TASK ITEM
Please give the listing again in its entirety, exactly as written.

LISTED ENTRIES
--------

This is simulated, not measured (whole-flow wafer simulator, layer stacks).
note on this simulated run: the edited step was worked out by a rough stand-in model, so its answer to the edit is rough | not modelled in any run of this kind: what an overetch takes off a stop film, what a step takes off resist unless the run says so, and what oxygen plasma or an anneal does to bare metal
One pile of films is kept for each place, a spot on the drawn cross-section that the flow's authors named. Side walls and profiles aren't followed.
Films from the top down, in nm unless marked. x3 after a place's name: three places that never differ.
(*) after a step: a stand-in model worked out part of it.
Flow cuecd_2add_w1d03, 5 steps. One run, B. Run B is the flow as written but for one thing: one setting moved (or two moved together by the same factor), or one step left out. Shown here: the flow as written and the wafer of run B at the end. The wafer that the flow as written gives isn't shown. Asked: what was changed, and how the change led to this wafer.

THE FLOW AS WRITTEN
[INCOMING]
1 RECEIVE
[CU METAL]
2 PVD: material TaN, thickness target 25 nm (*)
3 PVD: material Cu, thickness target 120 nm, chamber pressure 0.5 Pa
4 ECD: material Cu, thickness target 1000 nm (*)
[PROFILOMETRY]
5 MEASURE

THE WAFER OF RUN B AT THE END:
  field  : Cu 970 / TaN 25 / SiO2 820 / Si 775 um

--------

TASK RESPONSE
This is simulated, not measured (whole-flow wafer simulator, layer stacks).
note on this simulated run: the edited step was worked out by a rough stand-in model, so its answer to the edit is rough | not modelled in any run of this kind: what an overetch takes off a stop film, what a step takes off resist unless the run says so, and what oxygen plasma or an anneal does to bare metal
One pile of films is kept for each place, a spot on the drawn cross-section that the flow's authors named. Side walls and profiles aren't followed.
Films from the top down, in nm unless marked. x3 after a place's name: three places that never differ.
(*) after a step: a stand-in model worked out part of it.
Flow cuecd_2add_w1d03, 5 steps. One run, B. Run B is the flow as written but for one thing: one setting moved (or two moved together by the same factor), or one step left out. Shown here: the flow as written and the wafer of run B at the end. The wafer that the flow as written gives isn't shown. Asked: what was changed, and how the change led to this wafer.

THE FLOW AS WRITTEN
[INCOMING]
1 RECEIVE
[CU METAL]
2 PVD: material TaN, thickness target 25 nm (*)
3 PVD: material Cu, thickness target 120 nm, chamber pressure 0.5 Pa
4 ECD: material Cu, thickness target 1000 nm (*)
[PROFILOMETRY]
5 MEASURE

THE WAFER OF RUN B AT THE END:
  field  : Cu 970 / TaN 25 / SiO2 820 / Si 775 um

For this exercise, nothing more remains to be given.